→ **ASSIGNMENT**: Every record must be repeated precisely as it stands.

→ **EXCERPTED RECORDS**:
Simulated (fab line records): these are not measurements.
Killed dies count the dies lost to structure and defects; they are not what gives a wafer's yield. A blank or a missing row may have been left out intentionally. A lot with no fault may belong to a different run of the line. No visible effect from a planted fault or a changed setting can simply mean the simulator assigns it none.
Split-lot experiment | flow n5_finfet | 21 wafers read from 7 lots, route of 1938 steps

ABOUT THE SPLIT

→ **TASK RESULT**:
Simulated (fab line records): these are not measurements.
Killed dies count the dies lost to structure and defects; they are not what gives a wafer's yield. A blank or a missing row may have been left out intentionally. A lot with no fault may belong to a different run of the line. No visible effect from a planted fault or a changed setting can simply mean the simulator assigns it none.
Split-lot experiment | flow n5_finfet | 21 wafers read from 7 lots, route of 1938 steps

ABOUT THE SPLIT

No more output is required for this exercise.